*DATA*
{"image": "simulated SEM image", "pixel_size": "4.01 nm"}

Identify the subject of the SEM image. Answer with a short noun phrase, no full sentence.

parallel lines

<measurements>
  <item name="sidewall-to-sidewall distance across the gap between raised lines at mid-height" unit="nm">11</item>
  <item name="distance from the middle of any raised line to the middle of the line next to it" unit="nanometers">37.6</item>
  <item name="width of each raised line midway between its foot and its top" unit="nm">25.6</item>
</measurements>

*WORK ITEM*
Only an exact copy of all the data will do as the answer.

*RESULT*
{"image": "simulated SEM image", "pixel_size": "4.01 nm"}

Identify the subject of the SEM image. Answer with a short noun phrase, no full sentence.

parallel lines

<measurements>
  <item name="sidewall-to-sidewall distance across the gap between raised lines at mid-height" unit="nm">11</item>
  <item name="distance from the middle of any raised line to the middle of the line next to it" unit="nanometers">37.6</item>
  <item name="width of each raised line midway between its foot and its top" unit="nm">25.6</item>
</measurements>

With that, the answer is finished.